──────── PROVIDED INFORMATION

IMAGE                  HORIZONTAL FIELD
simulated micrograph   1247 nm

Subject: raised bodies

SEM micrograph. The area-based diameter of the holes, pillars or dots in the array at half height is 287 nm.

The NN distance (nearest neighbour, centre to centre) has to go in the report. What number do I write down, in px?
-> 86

────────────────

> [WORK TASK]: Your task is to restate, word for word, only those lines above that fall between the line holding "SEM micrograph. The" and the line holding "The NN distance", inclusive.

> [EXERCISE OUTPUT]:
SEM micrograph. The area-based diameter of the holes, pillars or dots in the array at half height is 287 nm.

The NN distance (nearest neighbour, centre to centre) has to go in the report. What number do I write down, in px?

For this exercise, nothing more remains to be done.